REQUIRED ACTION:
Copy the full listing, changing nothing.

GIVEN RECORDS:
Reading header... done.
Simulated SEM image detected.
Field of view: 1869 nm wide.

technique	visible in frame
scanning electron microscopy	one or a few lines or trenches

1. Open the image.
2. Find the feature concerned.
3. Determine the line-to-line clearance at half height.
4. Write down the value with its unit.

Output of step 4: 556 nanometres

ANSWER SPACE:
Reading header... done.
Simulated SEM image detected.
Field of view: 1869 nm wide.

technique	visible in frame
scanning electron microscopy	one or a few lines or trenches

1. Open the image.
2. Find the feature concerned.
3. Determine the line-to-line clearance at half height.
4. Write down the value with its unit.

Output of step 4: 556 nanometres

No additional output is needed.